- _Task item_:
After locating "L354 | pvd_sputter-02, day" in the listing below, copy that line and each one after it exactly, ending with the line that has "L356 | pvd_sputter-01, day".

- _Material supplied_:
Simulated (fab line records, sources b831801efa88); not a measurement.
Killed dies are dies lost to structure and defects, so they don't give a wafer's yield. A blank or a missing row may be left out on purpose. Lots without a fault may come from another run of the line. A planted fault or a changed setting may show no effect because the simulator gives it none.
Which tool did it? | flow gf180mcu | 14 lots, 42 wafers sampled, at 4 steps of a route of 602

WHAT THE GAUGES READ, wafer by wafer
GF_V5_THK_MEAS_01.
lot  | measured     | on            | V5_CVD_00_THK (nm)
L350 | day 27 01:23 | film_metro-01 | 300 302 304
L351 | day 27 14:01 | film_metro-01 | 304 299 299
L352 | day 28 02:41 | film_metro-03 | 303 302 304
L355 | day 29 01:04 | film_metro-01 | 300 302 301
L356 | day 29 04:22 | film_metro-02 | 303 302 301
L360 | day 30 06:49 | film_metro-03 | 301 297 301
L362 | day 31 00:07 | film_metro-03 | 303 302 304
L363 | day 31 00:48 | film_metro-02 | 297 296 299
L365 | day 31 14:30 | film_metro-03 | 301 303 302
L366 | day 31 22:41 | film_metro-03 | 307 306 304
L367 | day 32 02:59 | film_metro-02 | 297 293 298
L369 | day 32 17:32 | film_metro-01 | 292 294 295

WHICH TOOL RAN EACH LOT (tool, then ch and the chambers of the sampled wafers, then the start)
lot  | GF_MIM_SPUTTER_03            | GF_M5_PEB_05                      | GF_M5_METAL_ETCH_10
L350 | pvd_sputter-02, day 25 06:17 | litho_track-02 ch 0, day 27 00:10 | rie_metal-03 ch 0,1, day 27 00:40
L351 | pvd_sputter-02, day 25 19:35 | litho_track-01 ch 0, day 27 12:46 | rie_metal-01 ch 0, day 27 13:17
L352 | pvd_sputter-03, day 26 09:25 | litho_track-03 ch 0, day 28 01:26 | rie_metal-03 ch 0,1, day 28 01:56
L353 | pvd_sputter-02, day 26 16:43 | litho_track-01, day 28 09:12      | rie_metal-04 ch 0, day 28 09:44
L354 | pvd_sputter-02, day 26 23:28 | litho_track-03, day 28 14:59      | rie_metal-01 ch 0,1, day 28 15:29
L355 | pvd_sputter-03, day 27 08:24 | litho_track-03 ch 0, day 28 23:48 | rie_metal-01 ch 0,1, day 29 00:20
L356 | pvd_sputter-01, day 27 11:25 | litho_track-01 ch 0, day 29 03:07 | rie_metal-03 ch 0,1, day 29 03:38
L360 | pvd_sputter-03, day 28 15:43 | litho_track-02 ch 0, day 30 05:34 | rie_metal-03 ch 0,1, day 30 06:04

- _Reply_:
L354 | pvd_sputter-02, day 26 23:28 | litho_track-03, day 28 14:59      | rie_metal-01 ch 0,1, day 28 15:29
L355 | pvd_sputter-03, day 27 08:24 | litho_track-03 ch 0, day 28 23:48 | rie_metal-01 ch 0,1, day 29 00:20
L356 | pvd_sputter-01, day 27 11:25 | litho_track-01 ch 0, day 29 03:07 | rie_metal-03 ch 0,1, day 29 03:38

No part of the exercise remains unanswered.